_Work task_: Write out, without any change, the lines in the material below that run from the line with "the step between: op CONFORMAL_DEP | material SiO2" through the line with "the step between: op MASKED_ETCH", both included.

[[ Recorded information, beginning ]]

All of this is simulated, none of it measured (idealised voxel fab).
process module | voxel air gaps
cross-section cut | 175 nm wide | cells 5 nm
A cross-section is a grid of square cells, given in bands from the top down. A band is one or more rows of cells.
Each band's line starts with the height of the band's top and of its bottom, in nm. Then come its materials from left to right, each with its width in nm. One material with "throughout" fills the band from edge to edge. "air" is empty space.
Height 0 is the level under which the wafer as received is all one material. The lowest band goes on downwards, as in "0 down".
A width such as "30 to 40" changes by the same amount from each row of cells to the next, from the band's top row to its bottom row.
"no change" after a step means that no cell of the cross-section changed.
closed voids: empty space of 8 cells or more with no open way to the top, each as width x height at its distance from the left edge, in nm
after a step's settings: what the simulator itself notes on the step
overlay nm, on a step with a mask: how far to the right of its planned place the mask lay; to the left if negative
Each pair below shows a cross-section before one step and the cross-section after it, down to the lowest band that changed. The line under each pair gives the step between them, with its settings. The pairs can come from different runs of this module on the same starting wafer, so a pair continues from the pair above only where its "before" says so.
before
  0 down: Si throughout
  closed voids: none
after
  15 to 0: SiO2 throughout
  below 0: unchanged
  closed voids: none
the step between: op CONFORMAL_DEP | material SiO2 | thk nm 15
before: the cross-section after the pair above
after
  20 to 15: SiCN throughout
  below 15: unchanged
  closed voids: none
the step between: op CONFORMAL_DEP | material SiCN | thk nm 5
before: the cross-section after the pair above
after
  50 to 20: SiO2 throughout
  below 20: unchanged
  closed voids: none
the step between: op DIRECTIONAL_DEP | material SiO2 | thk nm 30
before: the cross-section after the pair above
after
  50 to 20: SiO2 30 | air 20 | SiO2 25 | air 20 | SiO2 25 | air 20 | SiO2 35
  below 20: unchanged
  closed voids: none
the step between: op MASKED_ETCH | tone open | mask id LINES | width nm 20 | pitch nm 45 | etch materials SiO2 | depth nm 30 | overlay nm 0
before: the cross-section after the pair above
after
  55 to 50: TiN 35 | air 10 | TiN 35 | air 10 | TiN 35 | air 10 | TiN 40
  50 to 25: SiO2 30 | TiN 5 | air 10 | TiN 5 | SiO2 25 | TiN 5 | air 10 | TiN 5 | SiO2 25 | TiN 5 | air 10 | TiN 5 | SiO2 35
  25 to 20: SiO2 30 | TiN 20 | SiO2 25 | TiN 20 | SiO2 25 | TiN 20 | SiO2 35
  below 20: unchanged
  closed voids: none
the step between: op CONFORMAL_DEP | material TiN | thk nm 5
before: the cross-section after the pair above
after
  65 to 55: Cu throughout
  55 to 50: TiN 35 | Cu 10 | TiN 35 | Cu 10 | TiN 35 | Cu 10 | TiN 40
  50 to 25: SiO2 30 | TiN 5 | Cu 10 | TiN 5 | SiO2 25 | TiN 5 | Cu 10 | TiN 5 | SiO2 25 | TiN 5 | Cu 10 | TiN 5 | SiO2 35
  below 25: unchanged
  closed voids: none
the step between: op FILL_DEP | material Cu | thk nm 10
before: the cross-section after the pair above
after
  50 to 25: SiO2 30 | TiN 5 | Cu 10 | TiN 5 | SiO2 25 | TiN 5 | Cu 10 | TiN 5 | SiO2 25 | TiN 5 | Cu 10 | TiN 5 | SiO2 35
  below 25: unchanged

[[ Recorded information, end ]]

_Written reply_:
the step between: op CONFORMAL_DEP | material SiO2 | thk nm 15
before: the cross-section after the pair above
after
  20 to 15: SiCN throughout
  below 15: unchanged
  closed voids: none
the step between: op CONFORMAL_DEP | material SiCN | thk nm 5
before: the cross-section after the pair above
after
  50 to 20: SiO2 throughout
  below 20: unchanged
  closed voids: none
the step between: op DIRECTIONAL_DEP | material SiO2 | thk nm 30
before: the cross-section after the pair above
after
  50 to 20: SiO2 30 | air 20 | SiO2 25 | air 20 | SiO2 25 | air 20 | SiO2 35
  below 20: unchanged
  closed voids: none
the step between: op MASKED_ETCH | tone open | mask id LINES | width nm 20 | pitch nm 45 | etch materials SiO2 | depth nm 30 | overlay nm 0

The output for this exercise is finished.